++++++

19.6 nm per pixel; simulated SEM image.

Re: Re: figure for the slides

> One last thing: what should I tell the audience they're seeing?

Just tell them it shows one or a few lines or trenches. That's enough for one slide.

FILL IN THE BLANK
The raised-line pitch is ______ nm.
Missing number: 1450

++++++

◆ WORK INSTRUCTION ◆
Your task is to transcribe the material exactly.

◆ ANSWER SPACE ◆
19.6 nm per pixel; simulated SEM image.

Re: Re: figure for the slides

> One last thing: what should I tell the audience they're seeing?

Just tell them it shows one or a few lines or trenches. That's enough for one slide.

FILL IN THE BLANK
The raised-line pitch is ______ nm.
Missing number: 1450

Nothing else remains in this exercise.